* WORK ORDER *
Only the lines below between the ones containing "A row with sigmas, a" and "sound on cmp-04", inclusive, are to be reproduced, each exactly as it stands.

* INFORMATION GIVEN *
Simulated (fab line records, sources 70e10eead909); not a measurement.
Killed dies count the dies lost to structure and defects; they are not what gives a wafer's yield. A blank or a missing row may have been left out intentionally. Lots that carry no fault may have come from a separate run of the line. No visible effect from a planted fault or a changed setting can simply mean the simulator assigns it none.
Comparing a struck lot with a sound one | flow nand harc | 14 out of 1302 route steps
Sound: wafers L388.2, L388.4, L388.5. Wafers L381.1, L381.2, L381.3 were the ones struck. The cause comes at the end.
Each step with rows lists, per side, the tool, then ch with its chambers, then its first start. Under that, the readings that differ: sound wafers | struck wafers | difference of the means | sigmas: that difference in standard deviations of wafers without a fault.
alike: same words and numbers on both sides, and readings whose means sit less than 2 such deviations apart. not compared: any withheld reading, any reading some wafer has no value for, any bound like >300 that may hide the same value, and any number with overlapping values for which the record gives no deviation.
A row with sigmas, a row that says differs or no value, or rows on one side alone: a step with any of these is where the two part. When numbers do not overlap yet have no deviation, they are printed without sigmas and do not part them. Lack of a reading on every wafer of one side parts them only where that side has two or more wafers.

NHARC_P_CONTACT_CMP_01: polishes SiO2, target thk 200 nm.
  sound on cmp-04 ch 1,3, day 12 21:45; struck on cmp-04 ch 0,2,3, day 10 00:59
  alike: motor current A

* TASK RESPONSE *
A row with sigmas, a row that says differs or no value, or rows on one side alone: a step with any of these is where the two part. When numbers do not overlap yet have no deviation, they are printed without sigmas and do not part them. Lack of a reading on every wafer of one side parts them only where that side has two or more wafers.

NHARC_P_CONTACT_CMP_01: polishes SiO2, target thk 200 nm.
  sound on cmp-04 ch 1,3, day 12 21:45; struck on cmp-04 ch 0,2,3, day 10 00:59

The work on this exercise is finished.